**BRIEF**
Line by line, transcribe all of the entries exactly.

───

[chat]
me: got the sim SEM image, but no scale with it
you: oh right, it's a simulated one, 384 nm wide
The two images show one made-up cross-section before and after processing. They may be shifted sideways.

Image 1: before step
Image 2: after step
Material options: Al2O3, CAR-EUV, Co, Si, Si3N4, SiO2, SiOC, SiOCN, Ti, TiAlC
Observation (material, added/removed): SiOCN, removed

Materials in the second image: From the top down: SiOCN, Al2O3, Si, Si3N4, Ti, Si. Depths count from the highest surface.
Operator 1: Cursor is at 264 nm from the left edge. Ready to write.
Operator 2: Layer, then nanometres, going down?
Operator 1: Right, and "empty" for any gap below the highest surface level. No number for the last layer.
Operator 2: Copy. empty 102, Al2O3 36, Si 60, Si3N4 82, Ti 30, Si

───

**WORKED SOLUTION**
[chat]
me: got the sim SEM image, but no scale with it
you: oh right, it's a simulated one, 384 nm wide
The two images show one made-up cross-section before and after processing. They may be shifted sideways.

Image 1: before step
Image 2: after step
Material options: Al2O3, CAR-EUV, Co, Si, Si3N4, SiO2, SiOC, SiOCN, Ti, TiAlC
Observation (material, added/removed): SiOCN, removed

Materials in the second image: From the top down: SiOCN, Al2O3, Si, Si3N4, Ti, Si. Depths count from the highest surface.
Operator 1: Cursor is at 264 nm from the left edge. Ready to write.
Operator 2: Layer, then nanometres, going down?
Operator 1: Right, and "empty" for any gap below the highest surface level. No number for the last layer.
Operator 2: Copy. empty 102, Al2O3 36, Si 60, Si3N4 82, Ti 30, Si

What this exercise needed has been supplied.